EXCERPTED RECORDS:
Segment Open
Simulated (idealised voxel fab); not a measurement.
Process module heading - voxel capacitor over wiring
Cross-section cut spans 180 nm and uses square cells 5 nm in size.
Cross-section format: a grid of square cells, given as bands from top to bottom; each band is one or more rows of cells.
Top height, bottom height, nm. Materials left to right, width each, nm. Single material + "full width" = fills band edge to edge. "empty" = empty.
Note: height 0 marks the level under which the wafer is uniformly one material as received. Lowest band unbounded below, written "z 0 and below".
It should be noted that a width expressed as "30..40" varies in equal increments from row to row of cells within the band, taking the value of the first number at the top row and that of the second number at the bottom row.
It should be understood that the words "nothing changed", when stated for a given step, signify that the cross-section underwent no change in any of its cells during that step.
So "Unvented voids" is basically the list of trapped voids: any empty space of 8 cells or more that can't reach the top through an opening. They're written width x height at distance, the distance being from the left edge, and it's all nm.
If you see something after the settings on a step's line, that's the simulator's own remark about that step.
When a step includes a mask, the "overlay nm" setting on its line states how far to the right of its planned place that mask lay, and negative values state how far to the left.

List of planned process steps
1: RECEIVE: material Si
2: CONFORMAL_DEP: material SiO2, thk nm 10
Segment Closed

ACTIVITY:
Please transcribe the records exactly from their first line through the line holding "Note: height 0", and leave out all others.

EXERCISE SOLUTION:
Simulated (idealised voxel fab); not a measurement.
Process module heading - voxel capacitor over wiring
Cross-section cut spans 180 nm and uses square cells 5 nm in size.
Cross-section format: a grid of square cells, given as bands from top to bottom; each band is one or more rows of cells.
Top height, bottom height, nm. Materials left to right, width each, nm. Single material + "full width" = fills band edge to edge. "empty" = empty.
Note: height 0 marks the level under which the wafer is uniformly one material as received. Lowest band unbounded below, written "z 0 and below".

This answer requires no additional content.